Extracted data.
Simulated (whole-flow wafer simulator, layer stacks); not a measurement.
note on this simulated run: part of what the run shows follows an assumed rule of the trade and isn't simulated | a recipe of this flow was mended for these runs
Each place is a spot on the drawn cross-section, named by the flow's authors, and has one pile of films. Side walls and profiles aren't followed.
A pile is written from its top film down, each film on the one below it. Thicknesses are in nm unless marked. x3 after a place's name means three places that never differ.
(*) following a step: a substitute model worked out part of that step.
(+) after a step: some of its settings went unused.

Activity. Without altering a single word, reproduce the entries above.

Solution.
Simulated (whole-flow wafer simulator, layer stacks); not a measurement.
note on this simulated run: part of what the run shows follows an assumed rule of the trade and isn't simulated | a recipe of this flow was mended for these runs
Each place is a spot on the drawn cross-section, named by the flow's authors, and has one pile of films. Side walls and profiles aren't followed.
A pile is written from its top film down, each film on the one below it. Thicknesses are in nm unless marked. x3 after a place's name means three places that never differ.
(*) following a step: a substitute model worked out part of that step.
(+) after a step: some of its settings went unused.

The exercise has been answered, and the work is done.